» **Exercise**
The data below holds the lines to copy: everything from the line containing "first, 9 steps" to the line containing "sound on prober-02", both ends included, set down exactly.

» **Data for analysis**
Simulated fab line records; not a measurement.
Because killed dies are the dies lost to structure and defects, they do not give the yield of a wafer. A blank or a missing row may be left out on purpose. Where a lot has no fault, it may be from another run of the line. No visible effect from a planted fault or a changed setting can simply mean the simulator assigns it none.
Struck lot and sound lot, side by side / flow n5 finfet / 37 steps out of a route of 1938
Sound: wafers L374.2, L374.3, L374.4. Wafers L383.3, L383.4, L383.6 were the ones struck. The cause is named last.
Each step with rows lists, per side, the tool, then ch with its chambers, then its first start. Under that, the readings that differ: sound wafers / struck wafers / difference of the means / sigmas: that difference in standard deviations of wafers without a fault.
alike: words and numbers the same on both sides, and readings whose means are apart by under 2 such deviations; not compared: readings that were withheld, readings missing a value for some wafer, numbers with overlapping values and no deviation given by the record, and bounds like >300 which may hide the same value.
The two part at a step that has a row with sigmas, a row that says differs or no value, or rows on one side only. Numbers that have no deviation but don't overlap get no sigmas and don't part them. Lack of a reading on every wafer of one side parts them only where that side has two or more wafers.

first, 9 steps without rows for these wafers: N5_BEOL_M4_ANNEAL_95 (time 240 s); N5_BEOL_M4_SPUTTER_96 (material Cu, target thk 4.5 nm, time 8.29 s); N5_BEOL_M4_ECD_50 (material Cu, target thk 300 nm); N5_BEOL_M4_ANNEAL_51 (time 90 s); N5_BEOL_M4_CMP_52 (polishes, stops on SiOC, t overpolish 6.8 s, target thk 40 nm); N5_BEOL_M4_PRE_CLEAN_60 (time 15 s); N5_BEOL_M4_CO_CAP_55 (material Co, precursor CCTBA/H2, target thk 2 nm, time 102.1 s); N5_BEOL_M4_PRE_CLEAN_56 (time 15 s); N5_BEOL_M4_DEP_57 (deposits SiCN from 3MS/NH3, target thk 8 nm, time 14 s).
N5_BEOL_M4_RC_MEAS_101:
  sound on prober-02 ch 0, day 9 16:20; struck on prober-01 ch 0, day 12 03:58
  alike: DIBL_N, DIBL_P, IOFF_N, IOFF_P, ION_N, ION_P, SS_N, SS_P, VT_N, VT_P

» **Problem solution**
first, 9 steps without rows for these wafers: N5_BEOL_M4_ANNEAL_95 (time 240 s); N5_BEOL_M4_SPUTTER_96 (material Cu, target thk 4.5 nm, time 8.29 s); N5_BEOL_M4_ECD_50 (material Cu, target thk 300 nm); N5_BEOL_M4_ANNEAL_51 (time 90 s); N5_BEOL_M4_CMP_52 (polishes, stops on SiOC, t overpolish 6.8 s, target thk 40 nm); N5_BEOL_M4_PRE_CLEAN_60 (time 15 s); N5_BEOL_M4_CO_CAP_55 (material Co, precursor CCTBA/H2, target thk 2 nm, time 102.1 s); N5_BEOL_M4_PRE_CLEAN_56 (time 15 s); N5_BEOL_M4_DEP_57 (deposits SiCN from 3MS/NH3, target thk 8 nm, time 14 s).
N5_BEOL_M4_RC_MEAS_101:
  sound on prober-02 ch 0, day 9 16:20; struck on prober-01 ch 0, day 12 03:58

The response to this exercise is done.